BRIEF: Among the entries below, only the lines starting at the one with "Run 3, hour" and ending at the one with "Run 6, hour", both included, are to be printed exactly.

LISTED RECORDS:
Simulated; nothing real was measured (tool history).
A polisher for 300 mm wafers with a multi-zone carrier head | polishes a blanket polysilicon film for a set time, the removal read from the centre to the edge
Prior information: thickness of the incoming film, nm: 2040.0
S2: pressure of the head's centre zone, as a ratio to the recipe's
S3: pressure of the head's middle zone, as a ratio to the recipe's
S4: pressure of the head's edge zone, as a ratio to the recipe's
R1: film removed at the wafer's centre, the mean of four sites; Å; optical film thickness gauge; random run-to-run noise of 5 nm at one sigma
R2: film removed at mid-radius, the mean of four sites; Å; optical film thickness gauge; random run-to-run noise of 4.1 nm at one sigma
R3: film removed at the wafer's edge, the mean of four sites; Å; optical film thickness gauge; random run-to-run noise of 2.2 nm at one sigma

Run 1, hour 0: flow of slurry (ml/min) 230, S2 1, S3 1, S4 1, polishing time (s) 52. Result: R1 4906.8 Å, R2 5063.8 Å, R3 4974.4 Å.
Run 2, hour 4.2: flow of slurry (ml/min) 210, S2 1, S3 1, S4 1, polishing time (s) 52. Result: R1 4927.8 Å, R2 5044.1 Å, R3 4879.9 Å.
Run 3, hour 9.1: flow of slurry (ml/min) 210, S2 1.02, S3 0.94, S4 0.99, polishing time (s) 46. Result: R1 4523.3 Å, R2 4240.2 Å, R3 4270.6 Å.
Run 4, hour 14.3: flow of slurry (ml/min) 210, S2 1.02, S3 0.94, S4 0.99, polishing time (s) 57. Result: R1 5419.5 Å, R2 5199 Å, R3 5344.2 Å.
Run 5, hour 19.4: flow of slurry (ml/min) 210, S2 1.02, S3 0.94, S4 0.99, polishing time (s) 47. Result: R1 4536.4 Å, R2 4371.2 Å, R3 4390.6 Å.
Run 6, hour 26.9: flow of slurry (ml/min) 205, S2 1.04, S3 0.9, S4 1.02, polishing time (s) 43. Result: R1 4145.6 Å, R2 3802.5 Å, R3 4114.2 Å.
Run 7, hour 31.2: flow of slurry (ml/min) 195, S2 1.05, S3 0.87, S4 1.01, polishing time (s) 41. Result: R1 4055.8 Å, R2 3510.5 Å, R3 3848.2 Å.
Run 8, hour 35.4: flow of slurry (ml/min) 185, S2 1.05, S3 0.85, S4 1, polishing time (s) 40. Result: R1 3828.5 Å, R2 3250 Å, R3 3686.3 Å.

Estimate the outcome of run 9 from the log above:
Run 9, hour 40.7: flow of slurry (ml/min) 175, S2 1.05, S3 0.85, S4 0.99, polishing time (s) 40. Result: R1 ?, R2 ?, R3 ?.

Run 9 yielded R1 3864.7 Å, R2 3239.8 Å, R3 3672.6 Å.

EXPECTED ANSWER:
Run 3, hour 9.1: flow of slurry (ml/min) 210, S2 1.02, S3 0.94, S4 0.99, polishing time (s) 46. Result: R1 4523.3 Å, R2 4240.2 Å, R3 4270.6 Å.
Run 4, hour 14.3: flow of slurry (ml/min) 210, S2 1.02, S3 0.94, S4 0.99, polishing time (s) 57. Result: R1 5419.5 Å, R2 5199 Å, R3 5344.2 Å.
Run 5, hour 19.4: flow of slurry (ml/min) 210, S2 1.02, S3 0.94, S4 0.99, polishing time (s) 47. Result: R1 4536.4 Å, R2 4371.2 Å, R3 4390.6 Å.
Run 6, hour 26.9: flow of slurry (ml/min) 205, S2 1.04, S3 0.9, S4 1.02, polishing time (s) 43. Result: R1 4145.6 Å, R2 3802.5 Å, R3 4114.2 Å.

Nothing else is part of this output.